◆ TASK ITEM
In the records that follow, find the line with "liquid_c: temperature setpoint"; from there, retype every line exactly through the line with "time_s: time in", which also belongs to the answer.

◆ RECORDED INFORMATION
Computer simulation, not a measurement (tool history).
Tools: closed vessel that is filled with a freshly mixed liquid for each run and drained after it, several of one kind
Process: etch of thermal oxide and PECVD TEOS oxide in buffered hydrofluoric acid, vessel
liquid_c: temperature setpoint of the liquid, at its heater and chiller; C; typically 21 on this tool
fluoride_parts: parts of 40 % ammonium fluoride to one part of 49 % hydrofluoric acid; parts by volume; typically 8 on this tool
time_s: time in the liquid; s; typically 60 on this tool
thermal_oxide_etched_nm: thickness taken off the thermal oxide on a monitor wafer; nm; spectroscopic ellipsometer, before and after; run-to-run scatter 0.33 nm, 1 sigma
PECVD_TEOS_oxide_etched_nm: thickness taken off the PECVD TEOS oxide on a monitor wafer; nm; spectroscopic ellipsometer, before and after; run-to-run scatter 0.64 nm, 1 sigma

◆ TASK RESPONSE
liquid_c: temperature setpoint of the liquid, at its heater and chiller; C; typically 21 on this tool
fluoride_parts: parts of 40 % ammonium fluoride to one part of 49 % hydrofluoric acid; parts by volume; typically 8 on this tool
time_s: time in the liquid; s; typically 60 on this tool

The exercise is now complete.